-- THE DATA follows --

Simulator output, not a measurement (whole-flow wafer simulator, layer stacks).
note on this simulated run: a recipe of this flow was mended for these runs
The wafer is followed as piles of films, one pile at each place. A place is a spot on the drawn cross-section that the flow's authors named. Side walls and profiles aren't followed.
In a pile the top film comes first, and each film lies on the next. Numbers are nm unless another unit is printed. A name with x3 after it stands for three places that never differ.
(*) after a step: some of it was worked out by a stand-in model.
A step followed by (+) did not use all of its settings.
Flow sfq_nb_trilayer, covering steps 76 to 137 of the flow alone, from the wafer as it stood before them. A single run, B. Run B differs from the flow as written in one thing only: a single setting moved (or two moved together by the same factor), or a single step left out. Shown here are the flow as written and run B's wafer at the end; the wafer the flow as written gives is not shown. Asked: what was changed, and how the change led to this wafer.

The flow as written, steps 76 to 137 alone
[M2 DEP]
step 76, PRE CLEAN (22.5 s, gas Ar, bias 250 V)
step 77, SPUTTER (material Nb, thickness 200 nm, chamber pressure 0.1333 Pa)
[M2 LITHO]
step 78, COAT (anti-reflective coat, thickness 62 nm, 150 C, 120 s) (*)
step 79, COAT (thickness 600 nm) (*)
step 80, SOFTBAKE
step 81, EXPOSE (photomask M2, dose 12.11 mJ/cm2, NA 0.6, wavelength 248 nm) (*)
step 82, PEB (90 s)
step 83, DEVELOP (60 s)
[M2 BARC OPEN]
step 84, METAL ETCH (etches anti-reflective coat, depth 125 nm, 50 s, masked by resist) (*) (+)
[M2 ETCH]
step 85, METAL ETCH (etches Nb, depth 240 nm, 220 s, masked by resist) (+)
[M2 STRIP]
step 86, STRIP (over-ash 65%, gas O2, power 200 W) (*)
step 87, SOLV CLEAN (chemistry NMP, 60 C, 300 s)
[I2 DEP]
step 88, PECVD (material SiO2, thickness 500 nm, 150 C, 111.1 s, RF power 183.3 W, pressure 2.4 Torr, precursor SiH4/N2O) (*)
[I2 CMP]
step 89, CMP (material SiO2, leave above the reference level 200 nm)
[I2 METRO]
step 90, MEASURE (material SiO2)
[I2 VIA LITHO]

-- THE DATA concluded --

# REQUIRED ACTION:
Among the records above, repeat exactly the line with "[M2 BARC OPEN]", the line with "step 87, SOLV", and every line in between, and only those.

# EXPECTED ANSWER:
[M2 BARC OPEN]
step 84, METAL ETCH (etches anti-reflective coat, depth 125 nm, 50 s, masked by resist) (*) (+)
[M2 ETCH]
step 85, METAL ETCH (etches Nb, depth 240 nm, 220 s, masked by resist) (+)
[M2 STRIP]
step 86, STRIP (over-ash 65%, gas O2, power 200 W) (*)
step 87, SOLV CLEAN (chemistry NMP, 60 C, 300 s)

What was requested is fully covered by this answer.